#####

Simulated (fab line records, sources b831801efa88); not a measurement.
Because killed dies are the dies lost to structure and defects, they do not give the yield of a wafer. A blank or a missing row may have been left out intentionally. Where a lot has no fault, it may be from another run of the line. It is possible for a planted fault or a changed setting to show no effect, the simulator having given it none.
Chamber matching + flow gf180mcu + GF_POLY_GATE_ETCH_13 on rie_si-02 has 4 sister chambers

#####

## ASSIGNMENT
Keep every word the same and copy out all of the entries.

## EXERCISE SOLUTION
Simulated (fab line records, sources b831801efa88); not a measurement.
Because killed dies are the dies lost to structure and defects, they do not give the yield of a wafer. A blank or a missing row may have been left out intentionally. Where a lot has no fault, it may be from another run of the line. It is possible for a planted fault or a changed setting to show no effect, the simulator having given it none.
Chamber matching + flow gf180mcu + GF_POLY_GATE_ETCH_13 on rie_si-02 has 4 sister chambers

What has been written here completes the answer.